§ **BRIEF**
Only the lines from the top of the material through the line containing "Pictured: cross-section cut, 205" should be restated, each one exactly.

+-------+
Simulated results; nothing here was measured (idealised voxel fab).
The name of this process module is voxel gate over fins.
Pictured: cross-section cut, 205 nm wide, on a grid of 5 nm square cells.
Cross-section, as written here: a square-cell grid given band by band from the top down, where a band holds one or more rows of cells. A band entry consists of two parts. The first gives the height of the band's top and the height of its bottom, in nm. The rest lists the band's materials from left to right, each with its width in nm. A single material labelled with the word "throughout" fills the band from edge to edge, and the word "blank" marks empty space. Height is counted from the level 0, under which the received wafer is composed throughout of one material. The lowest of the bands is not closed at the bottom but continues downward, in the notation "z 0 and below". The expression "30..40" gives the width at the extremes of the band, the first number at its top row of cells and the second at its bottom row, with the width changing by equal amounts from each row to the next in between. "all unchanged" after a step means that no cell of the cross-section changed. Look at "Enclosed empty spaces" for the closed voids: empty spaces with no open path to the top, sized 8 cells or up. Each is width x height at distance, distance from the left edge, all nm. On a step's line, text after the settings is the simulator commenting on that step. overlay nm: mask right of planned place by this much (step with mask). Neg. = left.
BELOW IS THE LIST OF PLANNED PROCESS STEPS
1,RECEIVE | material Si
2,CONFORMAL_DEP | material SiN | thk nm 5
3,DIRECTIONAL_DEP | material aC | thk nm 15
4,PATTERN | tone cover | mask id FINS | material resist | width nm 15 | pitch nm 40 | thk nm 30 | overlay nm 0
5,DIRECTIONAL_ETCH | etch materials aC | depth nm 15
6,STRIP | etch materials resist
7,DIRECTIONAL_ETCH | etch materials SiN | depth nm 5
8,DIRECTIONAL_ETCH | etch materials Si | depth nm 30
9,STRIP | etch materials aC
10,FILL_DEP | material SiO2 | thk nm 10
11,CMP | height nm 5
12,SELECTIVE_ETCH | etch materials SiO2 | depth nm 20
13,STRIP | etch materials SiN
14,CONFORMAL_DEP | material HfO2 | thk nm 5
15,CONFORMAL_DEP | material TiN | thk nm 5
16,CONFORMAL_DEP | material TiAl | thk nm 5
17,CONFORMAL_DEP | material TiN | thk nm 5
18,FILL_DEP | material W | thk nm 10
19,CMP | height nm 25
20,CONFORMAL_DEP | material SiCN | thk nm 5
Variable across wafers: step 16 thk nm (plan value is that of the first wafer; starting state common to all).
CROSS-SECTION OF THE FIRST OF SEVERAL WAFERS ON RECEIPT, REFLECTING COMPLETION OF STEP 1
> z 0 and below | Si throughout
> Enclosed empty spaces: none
+-------+

§ **ANSWER SPACE**
Simulated results; nothing here was measured (idealised voxel fab).
The name of this process module is voxel gate over fins.
Pictured: cross-section cut, 205 nm wide, on a grid of 5 nm square cells.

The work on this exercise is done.